───── RAW DATA
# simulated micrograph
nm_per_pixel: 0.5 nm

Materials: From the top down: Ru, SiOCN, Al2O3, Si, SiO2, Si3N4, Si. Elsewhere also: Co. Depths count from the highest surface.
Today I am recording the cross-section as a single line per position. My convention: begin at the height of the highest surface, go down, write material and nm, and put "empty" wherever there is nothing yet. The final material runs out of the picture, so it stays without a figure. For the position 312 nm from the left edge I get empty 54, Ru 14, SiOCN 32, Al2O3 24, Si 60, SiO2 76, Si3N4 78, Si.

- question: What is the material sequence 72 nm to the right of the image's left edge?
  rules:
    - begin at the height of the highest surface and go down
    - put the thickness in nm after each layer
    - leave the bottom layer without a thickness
──────────

▶ [ACTION ITEM]: From the first line to the last, write out the data exactly.

▶ [SOLUTION]:
# simulated micrograph
nm_per_pixel: 0.5 nm

Materials: From the top down: Ru, SiOCN, Al2O3, Si, SiO2, Si3N4, Si. Elsewhere also: Co. Depths count from the highest surface.
Today I am recording the cross-section as a single line per position. My convention: begin at the height of the highest surface, go down, write material and nm, and put "empty" wherever there is nothing yet. The final material runs out of the picture, so it stays without a figure. For the position 312 nm from the left edge I get empty 54, Ru 14, SiOCN 32, Al2O3 24, Si 60, SiO2 76, Si3N4 78, Si.

- question: What is the material sequence 72 nm to the right of the image's left edge?
  rules:
    - begin at the height of the highest surface and go down
    - put the thickness in nm after each layer
    - leave the bottom layer without a thickness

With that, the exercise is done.